TASK ITEM:
Would you please retype, exactly, the lines of the listing below between the line with "- from 75 to" and the line with "- from 50 to", inclusive?

DATA EXTRACT:
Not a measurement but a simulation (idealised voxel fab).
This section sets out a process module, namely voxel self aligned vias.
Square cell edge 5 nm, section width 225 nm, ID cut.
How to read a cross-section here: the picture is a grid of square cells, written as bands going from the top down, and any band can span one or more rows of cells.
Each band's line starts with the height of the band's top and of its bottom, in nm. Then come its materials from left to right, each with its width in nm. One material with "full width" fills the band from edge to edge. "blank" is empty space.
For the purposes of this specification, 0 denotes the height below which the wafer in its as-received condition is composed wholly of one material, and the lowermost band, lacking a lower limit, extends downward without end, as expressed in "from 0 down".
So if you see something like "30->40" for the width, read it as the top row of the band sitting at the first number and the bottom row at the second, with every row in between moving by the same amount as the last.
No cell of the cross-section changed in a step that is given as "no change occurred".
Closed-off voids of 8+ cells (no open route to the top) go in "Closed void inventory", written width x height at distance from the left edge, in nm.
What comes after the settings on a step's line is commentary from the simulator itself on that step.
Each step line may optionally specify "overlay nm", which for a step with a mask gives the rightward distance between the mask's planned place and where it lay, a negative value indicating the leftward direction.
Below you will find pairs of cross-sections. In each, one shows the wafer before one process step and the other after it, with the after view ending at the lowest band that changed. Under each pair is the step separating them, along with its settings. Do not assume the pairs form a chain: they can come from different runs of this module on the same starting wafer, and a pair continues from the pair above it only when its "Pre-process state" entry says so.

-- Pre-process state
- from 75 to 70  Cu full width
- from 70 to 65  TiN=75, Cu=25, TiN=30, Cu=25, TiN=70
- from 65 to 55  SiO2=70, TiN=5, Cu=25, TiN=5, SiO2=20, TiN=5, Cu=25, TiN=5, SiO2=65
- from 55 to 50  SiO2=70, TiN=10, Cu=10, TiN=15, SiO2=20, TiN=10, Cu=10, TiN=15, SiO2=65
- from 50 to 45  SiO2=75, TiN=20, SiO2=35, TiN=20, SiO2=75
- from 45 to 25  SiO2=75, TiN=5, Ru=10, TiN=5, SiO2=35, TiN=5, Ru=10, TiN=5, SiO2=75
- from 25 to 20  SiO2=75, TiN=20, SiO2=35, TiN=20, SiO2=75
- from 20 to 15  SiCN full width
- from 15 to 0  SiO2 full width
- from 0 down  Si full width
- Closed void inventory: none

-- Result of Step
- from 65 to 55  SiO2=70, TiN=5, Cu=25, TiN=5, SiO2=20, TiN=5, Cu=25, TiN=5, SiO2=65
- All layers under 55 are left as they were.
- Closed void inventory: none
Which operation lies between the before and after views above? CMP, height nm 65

ANSWER AREA:
- from 75 to 70  Cu full width
- from 70 to 65  TiN=75, Cu=25, TiN=30, Cu=25, TiN=70
- from 65 to 55  SiO2=70, TiN=5, Cu=25, TiN=5, SiO2=20, TiN=5, Cu=25, TiN=5, SiO2=65
- from 55 to 50  SiO2=70, TiN=10, Cu=10, TiN=15, SiO2=20, TiN=10, Cu=10, TiN=15, SiO2=65
- from 50 to 45  SiO2=75, TiN=20, SiO2=35, TiN=20, SiO2=75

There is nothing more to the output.